**Assigned task**: Every line in the records below between the one holding "S3: parts of" and the one holding "P1: etch of", inclusive, is to be set down exactly; all other lines are to be left out.

---------------

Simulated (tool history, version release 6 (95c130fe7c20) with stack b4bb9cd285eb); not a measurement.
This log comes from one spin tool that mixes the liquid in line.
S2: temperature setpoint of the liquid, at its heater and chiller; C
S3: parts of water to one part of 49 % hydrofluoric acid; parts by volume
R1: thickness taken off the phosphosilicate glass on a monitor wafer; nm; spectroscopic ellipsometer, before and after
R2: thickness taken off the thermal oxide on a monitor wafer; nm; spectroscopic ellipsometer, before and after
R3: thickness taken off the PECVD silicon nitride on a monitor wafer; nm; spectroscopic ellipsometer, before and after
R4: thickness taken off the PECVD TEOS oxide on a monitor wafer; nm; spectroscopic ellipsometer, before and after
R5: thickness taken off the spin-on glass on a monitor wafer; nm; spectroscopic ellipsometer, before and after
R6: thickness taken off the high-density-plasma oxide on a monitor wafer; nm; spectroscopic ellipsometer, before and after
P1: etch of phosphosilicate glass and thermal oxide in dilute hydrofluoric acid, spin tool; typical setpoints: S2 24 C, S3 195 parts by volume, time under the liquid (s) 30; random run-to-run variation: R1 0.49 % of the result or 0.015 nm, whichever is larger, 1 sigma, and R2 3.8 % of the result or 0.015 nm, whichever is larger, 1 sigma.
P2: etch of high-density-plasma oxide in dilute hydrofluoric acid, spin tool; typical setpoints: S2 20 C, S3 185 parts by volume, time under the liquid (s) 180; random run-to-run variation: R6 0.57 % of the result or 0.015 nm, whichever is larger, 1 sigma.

---------------

**Task answer**:
S3: parts of water to one part of 49 % hydrofluoric acid; parts by volume
R1: thickness taken off the phosphosilicate glass on a monitor wafer; nm; spectroscopic ellipsometer, before and after
R2: thickness taken off the thermal oxide on a monitor wafer; nm; spectroscopic ellipsometer, before and after
R3: thickness taken off the PECVD silicon nitride on a monitor wafer; nm; spectroscopic ellipsometer, before and after
R4: thickness taken off the PECVD TEOS oxide on a monitor wafer; nm; spectroscopic ellipsometer, before and after
R5: thickness taken off the spin-on glass on a monitor wafer; nm; spectroscopic ellipsometer, before and after
R6: thickness taken off the high-density-plasma oxide on a monitor wafer; nm; spectroscopic ellipsometer, before and after
P1: etch of phosphosilicate glass and thermal oxide in dilute hydrofluoric acid, spin tool; typical setpoints: S2 24 C, S3 195 parts by volume, time under the liquid (s) 30; random run-to-run variation: R1 0.49 % of the result or 0.015 nm, whichever is larger, 1 sigma, and R2 3.8 % of the result or 0.015 nm, whichever is larger, 1 sigma.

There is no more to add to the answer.